WORK INSTRUCTION: Output the lines below exactly, please, from the first line until the line with "Empty spaces counting", counting both.

EXTRACTED DATA:
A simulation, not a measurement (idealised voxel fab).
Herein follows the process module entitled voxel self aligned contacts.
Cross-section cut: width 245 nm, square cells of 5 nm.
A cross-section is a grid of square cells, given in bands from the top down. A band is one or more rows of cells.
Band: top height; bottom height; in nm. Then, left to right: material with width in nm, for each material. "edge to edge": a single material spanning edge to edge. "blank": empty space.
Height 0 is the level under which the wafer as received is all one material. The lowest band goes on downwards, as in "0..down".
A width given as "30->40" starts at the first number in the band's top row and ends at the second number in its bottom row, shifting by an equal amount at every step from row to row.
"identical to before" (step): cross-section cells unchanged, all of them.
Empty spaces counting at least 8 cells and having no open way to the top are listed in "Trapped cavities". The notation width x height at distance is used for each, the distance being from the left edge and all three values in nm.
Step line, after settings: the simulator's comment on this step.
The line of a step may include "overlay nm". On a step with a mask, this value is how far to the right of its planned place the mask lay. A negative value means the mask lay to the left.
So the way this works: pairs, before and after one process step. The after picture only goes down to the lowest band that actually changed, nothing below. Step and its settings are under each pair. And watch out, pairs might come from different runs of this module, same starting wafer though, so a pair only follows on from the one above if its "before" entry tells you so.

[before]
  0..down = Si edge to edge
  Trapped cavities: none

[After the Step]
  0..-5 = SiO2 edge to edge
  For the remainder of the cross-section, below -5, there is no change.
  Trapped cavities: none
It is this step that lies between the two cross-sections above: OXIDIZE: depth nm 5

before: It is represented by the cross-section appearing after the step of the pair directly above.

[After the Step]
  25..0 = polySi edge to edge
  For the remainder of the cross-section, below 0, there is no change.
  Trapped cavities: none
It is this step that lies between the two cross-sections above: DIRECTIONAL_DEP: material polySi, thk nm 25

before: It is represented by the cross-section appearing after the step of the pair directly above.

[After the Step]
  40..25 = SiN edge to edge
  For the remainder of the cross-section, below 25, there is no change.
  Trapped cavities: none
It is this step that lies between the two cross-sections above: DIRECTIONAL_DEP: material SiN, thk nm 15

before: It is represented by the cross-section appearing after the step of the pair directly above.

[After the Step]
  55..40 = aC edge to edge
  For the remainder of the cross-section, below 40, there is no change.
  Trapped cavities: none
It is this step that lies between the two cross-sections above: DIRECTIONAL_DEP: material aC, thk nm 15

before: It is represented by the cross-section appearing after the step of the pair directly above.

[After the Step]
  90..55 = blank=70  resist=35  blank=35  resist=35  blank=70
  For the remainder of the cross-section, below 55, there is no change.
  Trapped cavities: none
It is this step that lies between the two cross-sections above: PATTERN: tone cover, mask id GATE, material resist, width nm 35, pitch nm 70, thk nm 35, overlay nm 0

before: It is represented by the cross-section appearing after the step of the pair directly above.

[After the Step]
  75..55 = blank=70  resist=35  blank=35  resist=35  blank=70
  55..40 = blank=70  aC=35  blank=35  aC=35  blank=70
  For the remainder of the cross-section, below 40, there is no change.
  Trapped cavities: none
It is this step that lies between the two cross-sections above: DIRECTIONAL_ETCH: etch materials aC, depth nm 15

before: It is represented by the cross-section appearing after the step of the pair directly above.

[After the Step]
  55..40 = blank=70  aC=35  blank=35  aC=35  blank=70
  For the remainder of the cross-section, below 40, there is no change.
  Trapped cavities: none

EXERCISE RESULT:
A simulation, not a measurement (idealised voxel fab).
Herein follows the process module entitled voxel self aligned contacts.
Cross-section cut: width 245 nm, square cells of 5 nm.
A cross-section is a grid of square cells, given in bands from the top down. A band is one or more rows of cells.
Band: top height; bottom height; in nm. Then, left to right: material with width in nm, for each material. "edge to edge": a single material spanning edge to edge. "blank": empty space.
Height 0 is the level under which the wafer as received is all one material. The lowest band goes on downwards, as in "0..down".
A width given as "30->40" starts at the first number in the band's top row and ends at the second number in its bottom row, shifting by an equal amount at every step from row to row.
"identical to before" (step): cross-section cells unchanged, all of them.
Empty spaces counting at least 8 cells and having no open way to the top are listed in "Trapped cavities". The notation width x height at distance is used for each, the distance being from the left edge and all three values in nm.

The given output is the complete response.